(Dataset records)
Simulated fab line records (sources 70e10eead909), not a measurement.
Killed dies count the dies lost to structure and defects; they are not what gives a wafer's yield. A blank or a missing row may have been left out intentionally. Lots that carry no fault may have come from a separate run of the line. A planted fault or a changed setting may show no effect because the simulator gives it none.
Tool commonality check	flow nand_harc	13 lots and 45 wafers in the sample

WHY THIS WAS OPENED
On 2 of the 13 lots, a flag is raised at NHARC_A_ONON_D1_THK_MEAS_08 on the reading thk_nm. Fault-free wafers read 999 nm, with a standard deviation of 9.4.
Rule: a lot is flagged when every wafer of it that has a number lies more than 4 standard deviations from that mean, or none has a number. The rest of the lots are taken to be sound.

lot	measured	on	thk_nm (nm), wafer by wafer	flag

(Required action) Each entry above should be output again, precisely as given.

(Reply)
Simulated fab line records (sources 70e10eead909), not a measurement.
Killed dies count the dies lost to structure and defects; they are not what gives a wafer's yield. A blank or a missing row may have been left out intentionally. Lots that carry no fault may have come from a separate run of the line. A planted fault or a changed setting may show no effect because the simulator gives it none.
Tool commonality check	flow nand_harc	13 lots and 45 wafers in the sample

WHY THIS WAS OPENED
On 2 of the 13 lots, a flag is raised at NHARC_A_ONON_D1_THK_MEAS_08 on the reading thk_nm. Fault-free wafers read 999 nm, with a standard deviation of 9.4.
Rule: a lot is flagged when every wafer of it that has a number lies more than 4 standard deviations from that mean, or none has a number. The rest of the lots are taken to be sound.

lot	measured	on	thk_nm (nm), wafer by wafer	flag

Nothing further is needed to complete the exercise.